*BRIEF*. Your answer must be the lines of the entries below, exactly as written, from the first line through the line containing "step 8: STRIP (etch materials resist)".

PROVIDED INFORMATION: Begin

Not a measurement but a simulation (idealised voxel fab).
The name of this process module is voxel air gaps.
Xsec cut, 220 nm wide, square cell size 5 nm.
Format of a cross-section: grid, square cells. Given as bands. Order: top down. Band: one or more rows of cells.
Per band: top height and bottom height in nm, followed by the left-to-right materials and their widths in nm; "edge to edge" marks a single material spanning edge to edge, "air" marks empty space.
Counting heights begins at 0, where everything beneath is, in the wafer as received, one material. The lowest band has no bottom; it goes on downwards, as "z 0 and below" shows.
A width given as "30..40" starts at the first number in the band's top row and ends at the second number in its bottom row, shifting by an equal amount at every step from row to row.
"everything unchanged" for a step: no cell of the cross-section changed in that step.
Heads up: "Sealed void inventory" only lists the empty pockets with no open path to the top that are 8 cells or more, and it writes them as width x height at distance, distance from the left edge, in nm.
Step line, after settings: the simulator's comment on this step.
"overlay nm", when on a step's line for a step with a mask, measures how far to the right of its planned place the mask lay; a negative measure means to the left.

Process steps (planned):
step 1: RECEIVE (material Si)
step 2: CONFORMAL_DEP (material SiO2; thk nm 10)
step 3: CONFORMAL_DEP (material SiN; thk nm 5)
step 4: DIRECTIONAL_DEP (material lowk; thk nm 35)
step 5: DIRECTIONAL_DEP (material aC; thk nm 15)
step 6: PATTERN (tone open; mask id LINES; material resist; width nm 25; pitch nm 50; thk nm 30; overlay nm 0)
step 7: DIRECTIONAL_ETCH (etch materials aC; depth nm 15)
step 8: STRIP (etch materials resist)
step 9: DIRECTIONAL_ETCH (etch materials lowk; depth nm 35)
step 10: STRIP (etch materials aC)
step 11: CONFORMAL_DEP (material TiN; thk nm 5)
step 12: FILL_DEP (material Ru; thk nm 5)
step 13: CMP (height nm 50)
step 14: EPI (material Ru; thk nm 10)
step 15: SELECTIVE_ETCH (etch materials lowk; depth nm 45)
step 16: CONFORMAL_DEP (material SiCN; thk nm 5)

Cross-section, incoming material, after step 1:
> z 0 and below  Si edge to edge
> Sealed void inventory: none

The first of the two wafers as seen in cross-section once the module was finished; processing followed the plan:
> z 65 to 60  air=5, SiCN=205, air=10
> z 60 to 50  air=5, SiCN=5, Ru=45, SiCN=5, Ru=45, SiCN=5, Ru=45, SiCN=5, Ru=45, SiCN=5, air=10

PROVIDED INFORMATION: End

*ANSWER BOX*.
Not a measurement but a simulation (idealised voxel fab).
The name of this process module is voxel air gaps.
Xsec cut, 220 nm wide, square cell size 5 nm.
Format of a cross-section: grid, square cells. Given as bands. Order: top down. Band: one or more rows of cells.
Per band: top height and bottom height in nm, followed by the left-to-right materials and their widths in nm; "edge to edge" marks a single material spanning edge to edge, "air" marks empty space.
Counting heights begins at 0, where everything beneath is, in the wafer as received, one material. The lowest band has no bottom; it goes on downwards, as "z 0 and below" shows.
A width given as "30..40" starts at the first number in the band's top row and ends at the second number in its bottom row, shifting by an equal amount at every step from row to row.
"everything unchanged" for a step: no cell of the cross-section changed in that step.
Heads up: "Sealed void inventory" only lists the empty pockets with no open path to the top that are 8 cells or more, and it writes them as width x height at distance, distance from the left edge, in nm.
Step line, after settings: the simulator's comment on this step.
"overlay nm", when on a step's line for a step with a mask, measures how far to the right of its planned place the mask lay; a negative measure means to the left.

Process steps (planned):
step 1: RECEIVE (material Si)
step 2: CONFORMAL_DEP (material SiO2; thk nm 10)
step 3: CONFORMAL_DEP (material SiN; thk nm 5)
step 4: DIRECTIONAL_DEP (material lowk; thk nm 35)
step 5: DIRECTIONAL_DEP (material aC; thk nm 15)
step 6: PATTERN (tone open; mask id LINES; material resist; width nm 25; pitch nm 50; thk nm 30; overlay nm 0)
step 7: DIRECTIONAL_ETCH (etch materials aC; depth nm 15)
step 8: STRIP (etch materials resist)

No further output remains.